Task item =
Every entry should be copied exactly, with nothing added or dropped.

Supplied material =
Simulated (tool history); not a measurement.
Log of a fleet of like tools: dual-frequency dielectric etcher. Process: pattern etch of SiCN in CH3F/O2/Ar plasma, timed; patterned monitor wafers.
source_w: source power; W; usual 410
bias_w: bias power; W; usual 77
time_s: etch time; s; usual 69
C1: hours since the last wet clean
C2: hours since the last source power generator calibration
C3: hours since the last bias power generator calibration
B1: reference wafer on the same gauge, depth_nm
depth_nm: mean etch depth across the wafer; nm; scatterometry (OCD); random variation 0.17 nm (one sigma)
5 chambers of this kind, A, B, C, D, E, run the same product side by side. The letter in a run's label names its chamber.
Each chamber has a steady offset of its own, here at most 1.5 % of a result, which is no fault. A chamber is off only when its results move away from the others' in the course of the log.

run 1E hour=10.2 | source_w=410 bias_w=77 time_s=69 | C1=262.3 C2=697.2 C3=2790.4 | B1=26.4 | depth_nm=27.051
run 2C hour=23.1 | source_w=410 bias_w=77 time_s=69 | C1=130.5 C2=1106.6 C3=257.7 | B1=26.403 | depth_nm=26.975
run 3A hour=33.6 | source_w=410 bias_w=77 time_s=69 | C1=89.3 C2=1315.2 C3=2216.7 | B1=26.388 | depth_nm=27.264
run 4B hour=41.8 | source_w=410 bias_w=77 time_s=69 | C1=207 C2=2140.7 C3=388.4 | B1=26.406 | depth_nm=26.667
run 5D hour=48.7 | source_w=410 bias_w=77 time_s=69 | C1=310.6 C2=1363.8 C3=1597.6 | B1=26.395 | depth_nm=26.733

Task output =
Simulated (tool history); not a measurement.
Log of a fleet of like tools: dual-frequency dielectric etcher. Process: pattern etch of SiCN in CH3F/O2/Ar plasma, timed; patterned monitor wafers.
source_w: source power; W; usual 410
bias_w: bias power; W; usual 77
time_s: etch time; s; usual 69
C1: hours since the last wet clean
C2: hours since the last source power generator calibration
C3: hours since the last bias power generator calibration
B1: reference wafer on the same gauge, depth_nm
depth_nm: mean etch depth across the wafer; nm; scatterometry (OCD); random variation 0.17 nm (one sigma)
5 chambers of this kind, A, B, C, D, E, run the same product side by side. The letter in a run's label names its chamber.
Each chamber has a steady offset of its own, here at most 1.5 % of a result, which is no fault. A chamber is off only when its results move away from the others' in the course of the log.

run 1E hour=10.2 | source_w=410 bias_w=77 time_s=69 | C1=262.3 C2=697.2 C3=2790.4 | B1=26.4 | depth_nm=27.051
run 2C hour=23.1 | source_w=410 bias_w=77 time_s=69 | C1=130.5 C2=1106.6 C3=257.7 | B1=26.403 | depth_nm=26.975
run 3A hour=33.6 | source_w=410 bias_w=77 time_s=69 | C1=89.3 C2=1315.2 C3=2216.7 | B1=26.388 | depth_nm=27.264
run 4B hour=41.8 | source_w=410 bias_w=77 time_s=69 | C1=207 C2=2140.7 C3=388.4 | B1=26.406 | depth_nm=26.667
run 5D hour=48.7 | source_w=410 bias_w=77 time_s=69 | C1=310.6 C2=1363.8 C3=1597.6 | B1=26.395 | depth_nm=26.733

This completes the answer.